Start of DATASET EXCERPTS

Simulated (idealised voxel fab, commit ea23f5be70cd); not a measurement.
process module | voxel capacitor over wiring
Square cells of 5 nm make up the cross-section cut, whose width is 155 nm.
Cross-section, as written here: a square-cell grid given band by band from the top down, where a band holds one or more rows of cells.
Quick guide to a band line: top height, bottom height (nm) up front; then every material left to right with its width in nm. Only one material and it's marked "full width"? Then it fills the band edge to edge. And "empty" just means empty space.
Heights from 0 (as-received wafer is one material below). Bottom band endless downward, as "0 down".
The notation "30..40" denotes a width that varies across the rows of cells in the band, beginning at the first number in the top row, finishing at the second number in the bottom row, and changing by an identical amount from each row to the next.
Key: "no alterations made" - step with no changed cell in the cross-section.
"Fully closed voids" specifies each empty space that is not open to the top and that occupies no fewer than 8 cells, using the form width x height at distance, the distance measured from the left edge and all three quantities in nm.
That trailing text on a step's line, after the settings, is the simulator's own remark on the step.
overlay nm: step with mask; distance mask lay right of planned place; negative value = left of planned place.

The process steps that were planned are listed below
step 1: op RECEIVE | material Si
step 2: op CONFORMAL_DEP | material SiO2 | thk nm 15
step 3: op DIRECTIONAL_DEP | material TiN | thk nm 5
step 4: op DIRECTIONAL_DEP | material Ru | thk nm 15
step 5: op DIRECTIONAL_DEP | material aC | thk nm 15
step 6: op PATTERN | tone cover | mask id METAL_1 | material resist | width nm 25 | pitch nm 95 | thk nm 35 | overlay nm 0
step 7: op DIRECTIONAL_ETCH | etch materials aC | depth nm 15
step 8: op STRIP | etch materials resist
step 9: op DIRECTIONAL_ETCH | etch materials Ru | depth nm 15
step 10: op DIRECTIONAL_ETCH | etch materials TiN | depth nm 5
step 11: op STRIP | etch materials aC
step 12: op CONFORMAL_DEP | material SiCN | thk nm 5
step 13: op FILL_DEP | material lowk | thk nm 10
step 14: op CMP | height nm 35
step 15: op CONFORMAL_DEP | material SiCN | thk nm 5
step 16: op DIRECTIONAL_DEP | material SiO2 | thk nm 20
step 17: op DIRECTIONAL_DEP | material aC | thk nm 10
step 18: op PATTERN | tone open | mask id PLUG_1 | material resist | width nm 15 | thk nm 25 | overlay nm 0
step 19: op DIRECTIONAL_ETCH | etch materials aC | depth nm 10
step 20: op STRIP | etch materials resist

End of DATASET EXCERPTS

» **TASK ITEM**
Restate the listing word for word, but only from its first line through the line with "Cross-section, as written", keeping both end lines.

» **EXERCISE RESULT**
Simulated (idealised voxel fab, commit ea23f5be70cd); not a measurement.
process module | voxel capacitor over wiring
Square cells of 5 nm make up the cross-section cut, whose width is 155 nm.
Cross-section, as written here: a square-cell grid given band by band from the top down, where a band holds one or more rows of cells.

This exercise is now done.